ACTION ITEM: Copy the lines of the entries exactly, from the opening one to the one holding "fab line records | flow berkeley_cmos170", and leave out everything after.

EXTRACTED RECORDS:
──────────────────────────────

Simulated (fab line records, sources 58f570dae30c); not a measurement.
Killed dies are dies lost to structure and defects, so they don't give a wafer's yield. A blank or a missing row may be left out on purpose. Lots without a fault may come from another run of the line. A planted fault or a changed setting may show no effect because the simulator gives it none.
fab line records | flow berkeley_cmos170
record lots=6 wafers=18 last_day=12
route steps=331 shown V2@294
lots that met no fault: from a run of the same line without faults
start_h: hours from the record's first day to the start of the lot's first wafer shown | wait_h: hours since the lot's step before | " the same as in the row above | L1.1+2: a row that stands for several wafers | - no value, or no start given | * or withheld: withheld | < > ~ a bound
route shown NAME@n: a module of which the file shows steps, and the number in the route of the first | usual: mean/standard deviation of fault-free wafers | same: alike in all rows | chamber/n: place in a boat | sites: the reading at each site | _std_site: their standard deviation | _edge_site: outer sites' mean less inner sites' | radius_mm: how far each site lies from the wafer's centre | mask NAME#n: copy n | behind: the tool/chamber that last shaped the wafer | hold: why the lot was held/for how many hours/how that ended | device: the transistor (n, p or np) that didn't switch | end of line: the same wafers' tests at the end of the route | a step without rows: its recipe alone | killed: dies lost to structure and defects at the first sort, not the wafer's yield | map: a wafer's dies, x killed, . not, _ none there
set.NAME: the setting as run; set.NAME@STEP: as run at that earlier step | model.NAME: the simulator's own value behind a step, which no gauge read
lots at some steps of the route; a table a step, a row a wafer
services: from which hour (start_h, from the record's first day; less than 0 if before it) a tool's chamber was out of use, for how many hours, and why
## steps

──────────────────────────────

ANSWER SPACE:
Simulated (fab line records, sources 58f570dae30c); not a measurement.
Killed dies are dies lost to structure and defects, so they don't give a wafer's yield. A blank or a missing row may be left out on purpose. Lots without a fault may come from another run of the line. A planted fault or a changed setting may show no effect because the simulator gives it none.
fab line records | flow berkeley_cmos170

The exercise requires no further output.